**GIVEN RECORDS:**
BEGIN
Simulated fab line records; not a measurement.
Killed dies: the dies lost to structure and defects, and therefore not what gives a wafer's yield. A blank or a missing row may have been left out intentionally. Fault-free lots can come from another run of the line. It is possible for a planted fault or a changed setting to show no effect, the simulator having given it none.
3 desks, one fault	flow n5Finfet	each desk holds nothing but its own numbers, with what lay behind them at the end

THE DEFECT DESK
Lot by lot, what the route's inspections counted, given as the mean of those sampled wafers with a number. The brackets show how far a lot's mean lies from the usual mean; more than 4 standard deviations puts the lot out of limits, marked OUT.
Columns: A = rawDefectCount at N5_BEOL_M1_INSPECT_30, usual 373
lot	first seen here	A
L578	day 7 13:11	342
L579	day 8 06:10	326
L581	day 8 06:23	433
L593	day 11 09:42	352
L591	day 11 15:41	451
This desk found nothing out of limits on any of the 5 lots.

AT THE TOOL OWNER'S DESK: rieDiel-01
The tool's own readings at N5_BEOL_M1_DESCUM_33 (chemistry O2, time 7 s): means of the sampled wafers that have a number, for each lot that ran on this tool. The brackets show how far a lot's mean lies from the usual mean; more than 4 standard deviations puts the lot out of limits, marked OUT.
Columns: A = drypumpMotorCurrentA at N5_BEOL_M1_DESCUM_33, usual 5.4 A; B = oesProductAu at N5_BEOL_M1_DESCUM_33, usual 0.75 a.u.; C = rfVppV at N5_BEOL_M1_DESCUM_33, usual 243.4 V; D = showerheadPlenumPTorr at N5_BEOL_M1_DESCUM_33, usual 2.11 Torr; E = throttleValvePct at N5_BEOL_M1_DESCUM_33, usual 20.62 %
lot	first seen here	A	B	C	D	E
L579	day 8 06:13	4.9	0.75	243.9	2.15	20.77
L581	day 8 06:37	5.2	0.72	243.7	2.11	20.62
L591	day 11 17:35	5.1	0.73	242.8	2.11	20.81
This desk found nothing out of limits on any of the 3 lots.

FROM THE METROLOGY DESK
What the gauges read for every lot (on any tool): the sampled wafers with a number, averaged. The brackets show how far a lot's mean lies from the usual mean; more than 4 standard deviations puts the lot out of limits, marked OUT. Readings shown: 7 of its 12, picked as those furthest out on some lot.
END

**REQUIREMENT:** Each line from the start of the listing above through the line containing "FROM THE METROLOGY DESK" should be copied exactly, please, with no other lines added.

**TASK OUTPUT:**
Simulated fab line records; not a measurement.
Killed dies: the dies lost to structure and defects, and therefore not what gives a wafer's yield. A blank or a missing row may have been left out intentionally. Fault-free lots can come from another run of the line. It is possible for a planted fault or a changed setting to show no effect, the simulator having given it none.
3 desks, one fault	flow n5Finfet	each desk holds nothing but its own numbers, with what lay behind them at the end

THE DEFECT DESK
Lot by lot, what the route's inspections counted, given as the mean of those sampled wafers with a number. The brackets show how far a lot's mean lies from the usual mean; more than 4 standard deviations puts the lot out of limits, marked OUT.
Columns: A = rawDefectCount at N5_BEOL_M1_INSPECT_30, usual 373
lot	first seen here	A
L578	day 7 13:11	342
L579	day 8 06:10	326
L581	day 8 06:23	433
L593	day 11 09:42	352
L591	day 11 15:41	451
This desk found nothing out of limits on any of the 5 lots.

AT THE TOOL OWNER'S DESK: rieDiel-01
The tool's own readings at N5_BEOL_M1_DESCUM_33 (chemistry O2, time 7 s): means of the sampled wafers that have a number, for each lot that ran on this tool. The brackets show how far a lot's mean lies from the usual mean; more than 4 standard deviations puts the lot out of limits, marked OUT.
Columns: A = drypumpMotorCurrentA at N5_BEOL_M1_DESCUM_33, usual 5.4 A; B = oesProductAu at N5_BEOL_M1_DESCUM_33, usual 0.75 a.u.; C = rfVppV at N5_BEOL_M1_DESCUM_33, usual 243.4 V; D = showerheadPlenumPTorr at N5_BEOL_M1_DESCUM_33, usual 2.11 Torr; E = throttleValvePct at N5_BEOL_M1_DESCUM_33, usual 20.62 %
lot	first seen here	A	B	C	D	E
L579	day 8 06:13	4.9	0.75	243.9	2.15	20.77
L581	day 8 06:37	5.2	0.72	243.7	2.11	20.62
L591	day 11 17:35	5.1	0.73	242.8	2.11	20.81
This desk found nothing out of limits on any of the 3 lots.

FROM THE METROLOGY DESK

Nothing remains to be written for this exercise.